Action item:
Below are the records; they must be reproduced verbatim.

________________________________________
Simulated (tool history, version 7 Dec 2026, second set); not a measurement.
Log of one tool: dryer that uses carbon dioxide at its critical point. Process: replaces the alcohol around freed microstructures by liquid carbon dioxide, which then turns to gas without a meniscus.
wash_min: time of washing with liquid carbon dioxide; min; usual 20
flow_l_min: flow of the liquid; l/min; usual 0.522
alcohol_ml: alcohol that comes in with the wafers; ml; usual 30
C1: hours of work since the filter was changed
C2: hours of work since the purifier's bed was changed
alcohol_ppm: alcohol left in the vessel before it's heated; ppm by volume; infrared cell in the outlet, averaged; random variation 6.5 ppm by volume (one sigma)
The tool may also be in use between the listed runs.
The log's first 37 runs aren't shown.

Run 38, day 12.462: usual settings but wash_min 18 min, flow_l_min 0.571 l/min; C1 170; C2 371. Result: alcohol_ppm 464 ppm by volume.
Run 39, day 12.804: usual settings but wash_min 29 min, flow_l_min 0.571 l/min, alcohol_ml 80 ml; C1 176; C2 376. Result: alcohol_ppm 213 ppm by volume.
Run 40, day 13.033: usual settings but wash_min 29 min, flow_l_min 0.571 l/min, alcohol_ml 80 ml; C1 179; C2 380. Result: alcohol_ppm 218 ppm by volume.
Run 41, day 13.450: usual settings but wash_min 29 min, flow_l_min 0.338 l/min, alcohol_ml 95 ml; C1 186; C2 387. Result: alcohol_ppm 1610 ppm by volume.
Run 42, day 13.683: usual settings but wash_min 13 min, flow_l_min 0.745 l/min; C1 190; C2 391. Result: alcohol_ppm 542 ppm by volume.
________________________________________

Your response:
Simulated (tool history, version 7 Dec 2026, second set); not a measurement.
Log of one tool: dryer that uses carbon dioxide at its critical point. Process: replaces the alcohol around freed microstructures by liquid carbon dioxide, which then turns to gas without a meniscus.
wash_min: time of washing with liquid carbon dioxide; min; usual 20
flow_l_min: flow of the liquid; l/min; usual 0.522
alcohol_ml: alcohol that comes in with the wafers; ml; usual 30
C1: hours of work since the filter was changed
C2: hours of work since the purifier's bed was changed
alcohol_ppm: alcohol left in the vessel before it's heated; ppm by volume; infrared cell in the outlet, averaged; random variation 6.5 ppm by volume (one sigma)
The tool may also be in use between the listed runs.
The log's first 37 runs aren't shown.

Run 38, day 12.462: usual settings but wash_min 18 min, flow_l_min 0.571 l/min; C1 170; C2 371. Result: alcohol_ppm 464 ppm by volume.
Run 39, day 12.804: usual settings but wash_min 29 min, flow_l_min 0.571 l/min, alcohol_ml 80 ml; C1 176; C2 376. Result: alcohol_ppm 213 ppm by volume.
Run 40, day 13.033: usual settings but wash_min 29 min, flow_l_min 0.571 l/min, alcohol_ml 80 ml; C1 179; C2 380. Result: alcohol_ppm 218 ppm by volume.
Run 41, day 13.450: usual settings but wash_min 29 min, flow_l_min 0.338 l/min, alcohol_ml 95 ml; C1 186; C2 387. Result: alcohol_ppm 1610 ppm by volume.
Run 42, day 13.683: usual settings but wash_min 13 min, flow_l_min 0.745 l/min; C1 190; C2 391. Result: alcohol_ppm 542 ppm by volume.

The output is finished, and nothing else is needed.